^^^^^^^^
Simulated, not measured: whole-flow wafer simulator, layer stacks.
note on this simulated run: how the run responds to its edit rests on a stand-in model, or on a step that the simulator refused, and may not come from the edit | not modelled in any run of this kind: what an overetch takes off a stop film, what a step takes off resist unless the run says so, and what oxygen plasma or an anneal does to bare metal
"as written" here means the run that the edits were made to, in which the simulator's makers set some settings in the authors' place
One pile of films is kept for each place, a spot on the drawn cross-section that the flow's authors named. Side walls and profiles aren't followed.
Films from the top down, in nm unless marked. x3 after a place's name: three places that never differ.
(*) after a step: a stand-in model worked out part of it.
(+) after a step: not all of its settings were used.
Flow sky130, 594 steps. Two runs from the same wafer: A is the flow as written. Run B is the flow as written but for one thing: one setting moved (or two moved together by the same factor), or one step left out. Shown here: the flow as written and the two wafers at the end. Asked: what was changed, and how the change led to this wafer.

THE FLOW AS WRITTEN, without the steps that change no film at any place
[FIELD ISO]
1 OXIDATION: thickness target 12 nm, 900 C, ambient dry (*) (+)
^^^^^^^^

-- Work item --
Please print the records above exactly from their first line. End with the line containing "(+) after a", and include it.

-- Your solution --
Simulated, not measured: whole-flow wafer simulator, layer stacks.
note on this simulated run: how the run responds to its edit rests on a stand-in model, or on a step that the simulator refused, and may not come from the edit | not modelled in any run of this kind: what an overetch takes off a stop film, what a step takes off resist unless the run says so, and what oxygen plasma or an anneal does to bare metal
"as written" here means the run that the edits were made to, in which the simulator's makers set some settings in the authors' place
One pile of films is kept for each place, a spot on the drawn cross-section that the flow's authors named. Side walls and profiles aren't followed.
Films from the top down, in nm unless marked. x3 after a place's name: three places that never differ.
(*) after a step: a stand-in model worked out part of it.
(+) after a step: not all of its settings were used.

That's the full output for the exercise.